- Activity: Type out every line of the data again, exactly.

- Extracted entries:
<<<<

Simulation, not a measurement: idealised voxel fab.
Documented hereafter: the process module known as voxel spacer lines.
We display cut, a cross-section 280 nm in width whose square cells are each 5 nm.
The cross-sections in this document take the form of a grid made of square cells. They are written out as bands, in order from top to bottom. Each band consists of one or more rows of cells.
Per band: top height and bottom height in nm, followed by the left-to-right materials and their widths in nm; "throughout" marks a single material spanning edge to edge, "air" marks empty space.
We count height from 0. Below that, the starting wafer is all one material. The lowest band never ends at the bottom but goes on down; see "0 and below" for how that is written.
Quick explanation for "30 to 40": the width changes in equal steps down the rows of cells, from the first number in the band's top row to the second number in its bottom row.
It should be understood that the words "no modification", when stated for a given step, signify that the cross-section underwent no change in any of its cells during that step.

>>>>

- Task output:
Simulation, not a measurement: idealised voxel fab.
Documented hereafter: the process module known as voxel spacer lines.
We display cut, a cross-section 280 nm in width whose square cells are each 5 nm.
The cross-sections in this document take the form of a grid made of square cells. They are written out as bands, in order from top to bottom. Each band consists of one or more rows of cells.
Per band: top height and bottom height in nm, followed by the left-to-right materials and their widths in nm; "throughout" marks a single material spanning edge to edge, "air" marks empty space.
We count height from 0. Below that, the starting wafer is all one material. The lowest band never ends at the bottom but goes on down; see "0 and below" for how that is written.
Quick explanation for "30 to 40": the width changes in equal steps down the rows of cells, from the first number in the band's top row to the second number in its bottom row.
It should be understood that the words "no modification", when stated for a given step, signify that the cross-section underwent no change in any of its cells during that step.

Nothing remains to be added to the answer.